▸ Brief
Copy the lines of the entries exactly, from the opening one to the one holding "What the gauges", and leave out everything after.

====================
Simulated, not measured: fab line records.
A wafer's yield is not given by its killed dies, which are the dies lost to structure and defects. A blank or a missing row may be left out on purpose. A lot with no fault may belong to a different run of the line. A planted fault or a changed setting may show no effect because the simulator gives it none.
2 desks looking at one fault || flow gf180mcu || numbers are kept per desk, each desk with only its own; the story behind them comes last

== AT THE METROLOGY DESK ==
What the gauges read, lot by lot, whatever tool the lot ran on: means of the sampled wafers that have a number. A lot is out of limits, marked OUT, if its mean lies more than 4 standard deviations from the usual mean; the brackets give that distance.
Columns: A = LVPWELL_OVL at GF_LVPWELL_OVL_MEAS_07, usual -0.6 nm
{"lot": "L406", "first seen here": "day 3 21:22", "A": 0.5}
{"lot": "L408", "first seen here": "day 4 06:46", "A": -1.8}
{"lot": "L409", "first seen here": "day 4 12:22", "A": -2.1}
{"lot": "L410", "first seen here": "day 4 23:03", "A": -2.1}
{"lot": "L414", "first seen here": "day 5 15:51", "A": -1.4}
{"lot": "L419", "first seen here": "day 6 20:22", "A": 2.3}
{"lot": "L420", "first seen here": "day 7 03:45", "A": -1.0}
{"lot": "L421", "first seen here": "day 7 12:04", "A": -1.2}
====================

▸ Reply
Simulated, not measured: fab line records.
A wafer's yield is not given by its killed dies, which are the dies lost to structure and defects. A blank or a missing row may be left out on purpose. A lot with no fault may belong to a different run of the line. A planted fault or a changed setting may show no effect because the simulator gives it none.
2 desks looking at one fault || flow gf180mcu || numbers are kept per desk, each desk with only its own; the story behind them comes last

== AT THE METROLOGY DESK ==
What the gauges read, lot by lot, whatever tool the lot ran on: means of the sampled wafers that have a number. A lot is out of limits, marked OUT, if its mean lies more than 4 standard deviations from the usual mean; the brackets give that distance.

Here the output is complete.